Below is some data. Retype exactly the lines starting at the one with "Operator 2: Layer, then" and ending at the one with "Notebook, SEM cross-section".

*** Opening Exercise data ***

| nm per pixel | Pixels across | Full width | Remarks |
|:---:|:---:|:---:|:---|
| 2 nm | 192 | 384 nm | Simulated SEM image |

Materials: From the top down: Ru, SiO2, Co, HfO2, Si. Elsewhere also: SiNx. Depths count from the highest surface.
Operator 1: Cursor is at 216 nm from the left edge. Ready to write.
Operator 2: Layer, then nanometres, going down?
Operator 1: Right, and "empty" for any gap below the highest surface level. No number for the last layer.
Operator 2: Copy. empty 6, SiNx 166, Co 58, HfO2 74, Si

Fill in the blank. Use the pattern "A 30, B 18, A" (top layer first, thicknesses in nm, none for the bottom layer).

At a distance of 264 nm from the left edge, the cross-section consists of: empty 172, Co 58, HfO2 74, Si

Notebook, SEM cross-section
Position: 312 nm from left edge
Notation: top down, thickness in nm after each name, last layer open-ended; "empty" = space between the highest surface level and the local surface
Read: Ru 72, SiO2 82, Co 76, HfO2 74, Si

*** Closing Exercise data ***

## Exercise response
Operator 2: Layer, then nanometres, going down?
Operator 1: Right, and "empty" for any gap below the highest surface level. No number for the last layer.
Operator 2: Copy. empty 6, SiNx 166, Co 58, HfO2 74, Si

Fill in the blank. Use the pattern "A 30, B 18, A" (top layer first, thicknesses in nm, none for the bottom layer).

At a distance of 264 nm from the left edge, the cross-section consists of: empty 172, Co 58, HfO2 74, Si

Notebook, SEM cross-section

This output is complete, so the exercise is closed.